|---|

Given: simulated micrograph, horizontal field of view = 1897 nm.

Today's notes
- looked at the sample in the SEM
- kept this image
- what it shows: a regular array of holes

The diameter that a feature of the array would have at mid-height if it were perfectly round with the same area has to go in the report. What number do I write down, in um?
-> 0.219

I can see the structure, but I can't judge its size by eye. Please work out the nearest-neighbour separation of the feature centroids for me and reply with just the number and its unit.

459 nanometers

|---|

- Work request -
Extract every entry in the listing word for word.

- Problem solution -
Given: simulated micrograph, horizontal field of view = 1897 nm.

Today's notes
- looked at the sample in the SEM
- kept this image
- what it shows: a regular array of holes

The diameter that a feature of the array would have at mid-height if it were perfectly round with the same area has to go in the report. What number do I write down, in um?
-> 0.219

I can see the structure, but I can't judge its size by eye. Please work out the nearest-neighbour separation of the feature centroids for me and reply with just the number and its unit.

459 nanometers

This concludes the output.